Entries provided:
________________
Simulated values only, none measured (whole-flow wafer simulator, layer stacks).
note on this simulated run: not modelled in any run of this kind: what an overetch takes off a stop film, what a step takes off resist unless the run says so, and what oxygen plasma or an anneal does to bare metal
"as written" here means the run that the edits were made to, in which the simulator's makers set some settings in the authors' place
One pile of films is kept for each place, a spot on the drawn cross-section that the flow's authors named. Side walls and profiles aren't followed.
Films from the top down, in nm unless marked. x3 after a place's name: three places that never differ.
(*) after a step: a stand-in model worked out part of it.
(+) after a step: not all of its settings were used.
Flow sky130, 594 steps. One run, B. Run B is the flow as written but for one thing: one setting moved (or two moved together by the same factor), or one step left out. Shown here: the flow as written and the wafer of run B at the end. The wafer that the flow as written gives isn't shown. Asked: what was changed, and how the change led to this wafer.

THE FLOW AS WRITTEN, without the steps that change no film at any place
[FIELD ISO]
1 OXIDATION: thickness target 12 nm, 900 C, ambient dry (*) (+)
________________

Repeat exactly the lines above, starting with the first line of the records and finishing with the line holding "(+) after a". Add no other line.

Exercise answer:
Simulated values only, none measured (whole-flow wafer simulator, layer stacks).
note on this simulated run: not modelled in any run of this kind: what an overetch takes off a stop film, what a step takes off resist unless the run says so, and what oxygen plasma or an anneal does to bare metal
"as written" here means the run that the edits were made to, in which the simulator's makers set some settings in the authors' place
One pile of films is kept for each place, a spot on the drawn cross-section that the flow's authors named. Side walls and profiles aren't followed.
Films from the top down, in nm unless marked. x3 after a place's name: three places that never differ.
(*) after a step: a stand-in model worked out part of it.
(+) after a step: not all of its settings were used.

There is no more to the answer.